Given entries
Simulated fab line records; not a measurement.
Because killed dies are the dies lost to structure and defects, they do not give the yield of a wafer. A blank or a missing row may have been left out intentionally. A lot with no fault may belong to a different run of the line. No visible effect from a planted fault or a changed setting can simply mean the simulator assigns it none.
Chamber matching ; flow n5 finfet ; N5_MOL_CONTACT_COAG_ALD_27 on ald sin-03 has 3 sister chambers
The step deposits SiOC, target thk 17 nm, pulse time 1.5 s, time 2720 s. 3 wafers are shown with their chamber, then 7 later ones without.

Activity
Each entry should be written out again exactly, with no word left out.

Answer area
Simulated fab line records; not a measurement.
Because killed dies are the dies lost to structure and defects, they do not give the yield of a wafer. A blank or a missing row may have been left out intentionally. A lot with no fault may belong to a different run of the line. No visible effect from a planted fault or a changed setting can simply mean the simulator assigns it none.
Chamber matching ; flow n5 finfet ; N5_MOL_CONTACT_COAG_ALD_27 on ald sin-03 has 3 sister chambers
The step deposits SiOC, target thk 17 nm, pulse time 1.5 s, time 2720 s. 3 wafers are shown with their chamber, then 7 later ones without.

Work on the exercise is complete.